# [Action item]
When you reach the line in the data below that contains "audience they're seeing?", please start repeating lines exactly, and stop after the line that contains "I can see the", repeating nothing else.

# [Data for analysis]
———

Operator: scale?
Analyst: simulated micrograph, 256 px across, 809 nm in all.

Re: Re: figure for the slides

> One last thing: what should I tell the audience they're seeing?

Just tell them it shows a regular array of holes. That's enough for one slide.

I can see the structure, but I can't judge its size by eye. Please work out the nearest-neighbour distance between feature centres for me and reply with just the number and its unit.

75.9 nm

———

# [Reply]
> One last thing: what should I tell the audience they're seeing?

Just tell them it shows a regular array of holes. That's enough for one slide.

I can see the structure, but I can't judge its size by eye. Please work out the nearest-neighbour distance between feature centres for me and reply with just the number and its unit.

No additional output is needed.